== EXTRACTED INFORMATION

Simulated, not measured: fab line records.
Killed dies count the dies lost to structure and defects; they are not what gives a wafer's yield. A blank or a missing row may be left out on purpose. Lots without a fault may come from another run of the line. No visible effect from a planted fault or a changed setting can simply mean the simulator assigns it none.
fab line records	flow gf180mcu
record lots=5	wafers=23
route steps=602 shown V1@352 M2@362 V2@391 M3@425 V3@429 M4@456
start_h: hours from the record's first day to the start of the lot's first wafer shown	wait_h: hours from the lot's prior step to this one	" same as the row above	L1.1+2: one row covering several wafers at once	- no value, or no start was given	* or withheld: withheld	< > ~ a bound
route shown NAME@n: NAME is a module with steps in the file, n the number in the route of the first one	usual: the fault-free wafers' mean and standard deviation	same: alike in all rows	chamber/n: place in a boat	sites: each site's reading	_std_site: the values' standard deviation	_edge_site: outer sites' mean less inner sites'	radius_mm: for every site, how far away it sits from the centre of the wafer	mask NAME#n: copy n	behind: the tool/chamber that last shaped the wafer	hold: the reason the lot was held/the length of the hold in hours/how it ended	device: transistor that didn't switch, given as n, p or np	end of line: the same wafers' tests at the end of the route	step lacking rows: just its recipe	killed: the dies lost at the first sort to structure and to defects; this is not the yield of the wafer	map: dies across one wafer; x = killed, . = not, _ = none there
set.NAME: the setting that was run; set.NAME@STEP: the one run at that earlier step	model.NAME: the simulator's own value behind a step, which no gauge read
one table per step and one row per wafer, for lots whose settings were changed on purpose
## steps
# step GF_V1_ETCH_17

====

■ ASSIGNMENT: Copy the lines from the start of the data verbatim, stopping after the line containing "route steps=602 shown".

■ EXERCISE SOLUTION:
Simulated, not measured: fab line records.
Killed dies count the dies lost to structure and defects; they are not what gives a wafer's yield. A blank or a missing row may be left out on purpose. Lots without a fault may come from another run of the line. No visible effect from a planted fault or a changed setting can simply mean the simulator assigns it none.
fab line records	flow gf180mcu
record lots=5	wafers=23
route steps=602 shown V1@352 M2@362 V2@391 M3@425 V3@429 M4@456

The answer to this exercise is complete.